__Brief__
Return all of the lines below exactly as they are.

__Provided material__
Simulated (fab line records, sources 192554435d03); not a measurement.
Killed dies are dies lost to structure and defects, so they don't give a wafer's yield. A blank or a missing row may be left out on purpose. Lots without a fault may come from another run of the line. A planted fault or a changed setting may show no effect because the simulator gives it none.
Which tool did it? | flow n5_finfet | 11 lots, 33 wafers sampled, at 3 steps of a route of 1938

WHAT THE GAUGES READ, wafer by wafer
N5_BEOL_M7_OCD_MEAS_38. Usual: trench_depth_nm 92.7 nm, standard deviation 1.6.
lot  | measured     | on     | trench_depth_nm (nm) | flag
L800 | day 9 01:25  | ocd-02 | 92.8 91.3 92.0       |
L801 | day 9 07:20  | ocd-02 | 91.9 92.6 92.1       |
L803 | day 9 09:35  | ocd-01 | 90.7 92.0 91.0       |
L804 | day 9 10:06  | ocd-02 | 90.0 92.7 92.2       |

__Exercise answer__
Simulated (fab line records, sources 192554435d03); not a measurement.
Killed dies are dies lost to structure and defects, so they don't give a wafer's yield. A blank or a missing row may be left out on purpose. Lots without a fault may come from another run of the line. A planted fault or a changed setting may show no effect because the simulator gives it none.
Which tool did it? | flow n5_finfet | 11 lots, 33 wafers sampled, at 3 steps of a route of 1938

WHAT THE GAUGES READ, wafer by wafer
N5_BEOL_M7_OCD_MEAS_38. Usual: trench_depth_nm 92.7 nm, standard deviation 1.6.
lot  | measured     | on     | trench_depth_nm (nm) | flag
L800 | day 9 01:25  | ocd-02 | 92.8 91.3 92.0       |
L801 | day 9 07:20  | ocd-02 | 91.9 92.6 92.1       |
L803 | day 9 09:35  | ocd-01 | 90.7 92.0 91.0       |
L804 | day 9 10:06  | ocd-02 | 90.0 92.7 92.2       |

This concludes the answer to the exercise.